ACTIVITY: Output the records exactly, with no line skipped.

━━━━━ DATA EXTRACTS

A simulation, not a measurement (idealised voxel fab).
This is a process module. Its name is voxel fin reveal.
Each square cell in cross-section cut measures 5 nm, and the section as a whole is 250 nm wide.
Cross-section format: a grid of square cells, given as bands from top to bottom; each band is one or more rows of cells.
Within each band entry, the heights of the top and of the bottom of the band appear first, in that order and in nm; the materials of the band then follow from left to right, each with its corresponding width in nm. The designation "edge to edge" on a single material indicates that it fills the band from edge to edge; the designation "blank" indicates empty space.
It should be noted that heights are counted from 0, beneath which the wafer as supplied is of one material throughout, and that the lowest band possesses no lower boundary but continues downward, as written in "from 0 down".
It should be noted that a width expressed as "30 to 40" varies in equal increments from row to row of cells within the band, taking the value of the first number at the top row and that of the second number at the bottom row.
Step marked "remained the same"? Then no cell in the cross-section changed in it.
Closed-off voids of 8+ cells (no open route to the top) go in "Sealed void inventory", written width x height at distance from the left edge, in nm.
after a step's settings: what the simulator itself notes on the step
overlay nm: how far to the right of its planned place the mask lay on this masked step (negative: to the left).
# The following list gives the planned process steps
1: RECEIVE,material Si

━━━━━━━━━━

TASK RESPONSE:
A simulation, not a measurement (idealised voxel fab).
This is a process module. Its name is voxel fin reveal.
Each square cell in cross-section cut measures 5 nm, and the section as a whole is 250 nm wide.
Cross-section format: a grid of square cells, given as bands from top to bottom; each band is one or more rows of cells.
Within each band entry, the heights of the top and of the bottom of the band appear first, in that order and in nm; the materials of the band then follow from left to right, each with its corresponding width in nm. The designation "edge to edge" on a single material indicates that it fills the band from edge to edge; the designation "blank" indicates empty space.
It should be noted that heights are counted from 0, beneath which the wafer as supplied is of one material throughout, and that the lowest band possesses no lower boundary but continues downward, as written in "from 0 down".
It should be noted that a width expressed as "30 to 40" varies in equal increments from row to row of cells within the band, taking the value of the first number at the top row and that of the second number at the bottom row.
Step marked "remained the same"? Then no cell in the cross-section changed in it.
Closed-off voids of 8+ cells (no open route to the top) go in "Sealed void inventory", written width x height at distance from the left edge, in nm.
after a step's settings: what the simulator itself notes on the step
overlay nm: how far to the right of its planned place the mask lay on this masked step (negative: to the left).
# The following list gives the planned process steps
1: RECEIVE,material Si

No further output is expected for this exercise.